**ACTIVITY**
Nothing but an exact copy of the data should be given.

**DATASET ENTRIES**
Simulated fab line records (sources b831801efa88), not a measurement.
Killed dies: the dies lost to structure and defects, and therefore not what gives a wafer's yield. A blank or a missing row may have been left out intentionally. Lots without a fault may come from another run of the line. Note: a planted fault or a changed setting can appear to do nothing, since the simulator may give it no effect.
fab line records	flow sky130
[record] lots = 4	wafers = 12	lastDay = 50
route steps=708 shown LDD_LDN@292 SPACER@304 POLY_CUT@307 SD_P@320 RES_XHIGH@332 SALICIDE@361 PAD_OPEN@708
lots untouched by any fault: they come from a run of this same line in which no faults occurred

**PROBLEM SOLUTION**
Simulated fab line records (sources b831801efa88), not a measurement.
Killed dies: the dies lost to structure and defects, and therefore not what gives a wafer's yield. A blank or a missing row may have been left out intentionally. Lots without a fault may come from another run of the line. Note: a planted fault or a changed setting can appear to do nothing, since the simulator may give it no effect.
fab line records	flow sky130
[record] lots = 4	wafers = 12	lastDay = 50
route steps=708 shown LDD_LDN@292 SPACER@304 POLY_CUT@307 SD_P@320 RES_XHIGH@332 SALICIDE@361 PAD_OPEN@708
lots untouched by any fault: they come from a run of this same line in which no faults occurred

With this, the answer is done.